| Recorded information |
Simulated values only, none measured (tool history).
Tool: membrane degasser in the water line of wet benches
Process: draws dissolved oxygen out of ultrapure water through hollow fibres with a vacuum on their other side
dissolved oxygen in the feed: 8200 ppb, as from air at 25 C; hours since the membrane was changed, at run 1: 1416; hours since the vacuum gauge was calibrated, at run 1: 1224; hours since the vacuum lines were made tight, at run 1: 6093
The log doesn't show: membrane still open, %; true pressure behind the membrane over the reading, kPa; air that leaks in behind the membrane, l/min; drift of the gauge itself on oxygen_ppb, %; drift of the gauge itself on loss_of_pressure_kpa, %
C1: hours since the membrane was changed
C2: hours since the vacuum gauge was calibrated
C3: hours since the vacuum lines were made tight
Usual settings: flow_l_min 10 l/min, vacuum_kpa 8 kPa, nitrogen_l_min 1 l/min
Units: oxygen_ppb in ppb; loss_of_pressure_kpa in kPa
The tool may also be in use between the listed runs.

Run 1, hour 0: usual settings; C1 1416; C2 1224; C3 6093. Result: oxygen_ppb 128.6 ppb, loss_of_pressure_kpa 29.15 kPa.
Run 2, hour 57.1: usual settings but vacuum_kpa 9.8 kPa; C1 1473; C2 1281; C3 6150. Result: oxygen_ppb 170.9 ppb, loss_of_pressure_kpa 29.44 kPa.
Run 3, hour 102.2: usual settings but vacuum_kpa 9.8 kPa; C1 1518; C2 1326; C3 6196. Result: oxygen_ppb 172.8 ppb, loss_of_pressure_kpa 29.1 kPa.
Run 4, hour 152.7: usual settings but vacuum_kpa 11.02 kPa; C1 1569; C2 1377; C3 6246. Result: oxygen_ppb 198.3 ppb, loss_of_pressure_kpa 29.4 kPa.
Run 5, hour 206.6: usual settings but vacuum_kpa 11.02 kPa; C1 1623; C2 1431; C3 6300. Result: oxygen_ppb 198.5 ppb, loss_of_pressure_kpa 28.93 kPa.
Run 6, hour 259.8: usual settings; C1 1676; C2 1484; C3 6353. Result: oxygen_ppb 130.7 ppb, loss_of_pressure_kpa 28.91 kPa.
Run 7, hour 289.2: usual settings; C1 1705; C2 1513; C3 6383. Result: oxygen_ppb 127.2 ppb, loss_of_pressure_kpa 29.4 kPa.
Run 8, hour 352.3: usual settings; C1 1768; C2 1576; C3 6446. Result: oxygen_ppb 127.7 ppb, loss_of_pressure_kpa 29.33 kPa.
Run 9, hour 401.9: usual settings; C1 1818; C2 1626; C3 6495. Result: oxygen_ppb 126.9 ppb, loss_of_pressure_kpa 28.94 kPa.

| Brief |
From the data above, reproduce word for word the lines running from the line with "Run 6, hour" to the line with "Run 8, hour", ends included.

| Task result |
Run 6, hour 259.8: usual settings; C1 1676; C2 1484; C3 6353. Result: oxygen_ppb 130.7 ppb, loss_of_pressure_kpa 28.91 kPa.
Run 7, hour 289.2: usual settings; C1 1705; C2 1513; C3 6383. Result: oxygen_ppb 127.2 ppb, loss_of_pressure_kpa 29.4 kPa.
Run 8, hour 352.3: usual settings; C1 1768; C2 1576; C3 6446. Result: oxygen_ppb 127.7 ppb, loss_of_pressure_kpa 29.33 kPa.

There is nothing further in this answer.